**Assignment:**
From the entries below, transcribe exactly the lines between the line holding "Size (nm) |" and the line holding "Many thanks", inclusive; skip all other lines.

+===+

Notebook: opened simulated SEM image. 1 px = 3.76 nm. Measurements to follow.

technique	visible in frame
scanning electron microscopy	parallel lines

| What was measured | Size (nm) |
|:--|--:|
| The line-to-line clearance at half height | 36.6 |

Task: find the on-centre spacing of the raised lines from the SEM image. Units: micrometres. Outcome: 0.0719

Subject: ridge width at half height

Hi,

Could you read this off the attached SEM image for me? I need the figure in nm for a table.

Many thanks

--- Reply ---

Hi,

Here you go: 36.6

+===+

**Reply:**
| What was measured | Size (nm) |
|:--|--:|
| The line-to-line clearance at half height | 36.6 |

Task: find the on-centre spacing of the raised lines from the SEM image. Units: micrometres. Outcome: 0.0719

Subject: ridge width at half height

Hi,

Could you read this off the attached SEM image for me? I need the figure in nm for a table.

Many thanks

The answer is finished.